## EXTRACTED RECORDS
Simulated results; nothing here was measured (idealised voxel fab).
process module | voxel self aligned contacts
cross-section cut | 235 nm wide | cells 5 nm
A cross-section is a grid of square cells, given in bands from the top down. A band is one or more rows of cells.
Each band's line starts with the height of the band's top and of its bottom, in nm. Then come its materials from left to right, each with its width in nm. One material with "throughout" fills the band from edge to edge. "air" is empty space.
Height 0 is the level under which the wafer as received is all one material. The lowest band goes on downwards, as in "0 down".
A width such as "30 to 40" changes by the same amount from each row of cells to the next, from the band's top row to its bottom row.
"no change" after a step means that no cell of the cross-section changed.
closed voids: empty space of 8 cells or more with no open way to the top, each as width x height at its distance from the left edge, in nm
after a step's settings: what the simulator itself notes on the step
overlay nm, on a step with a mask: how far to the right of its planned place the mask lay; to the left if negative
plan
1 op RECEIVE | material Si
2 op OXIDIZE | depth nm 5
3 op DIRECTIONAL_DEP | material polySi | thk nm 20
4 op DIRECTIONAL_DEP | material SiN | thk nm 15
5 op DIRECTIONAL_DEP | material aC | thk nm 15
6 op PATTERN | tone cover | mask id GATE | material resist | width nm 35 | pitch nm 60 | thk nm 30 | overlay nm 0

## WORK INSTRUCTION
Starting at the line that has "Each band's line" and ending at the line that has "5 op DIRECTIONAL_DEP", please write out the lines above exactly, leaving out all others.

## YOUR SOLUTION
Each band's line starts with the height of the band's top and of its bottom, in nm. Then come its materials from left to right, each with its width in nm. One material with "throughout" fills the band from edge to edge. "air" is empty space.
Height 0 is the level under which the wafer as received is all one material. The lowest band goes on downwards, as in "0 down".
A width such as "30 to 40" changes by the same amount from each row of cells to the next, from the band's top row to its bottom row.
"no change" after a step means that no cell of the cross-section changed.
closed voids: empty space of 8 cells or more with no open way to the top, each as width x height at its distance from the left edge, in nm
after a step's settings: what the simulator itself notes on the step
overlay nm, on a step with a mask: how far to the right of its planned place the mask lay; to the left if negative
plan
1 op RECEIVE | material Si
2 op OXIDIZE | depth nm 5
3 op DIRECTIONAL_DEP | material polySi | thk nm 20
4 op DIRECTIONAL_DEP | material SiN | thk nm 15
5 op DIRECTIONAL_DEP | material aC | thk nm 15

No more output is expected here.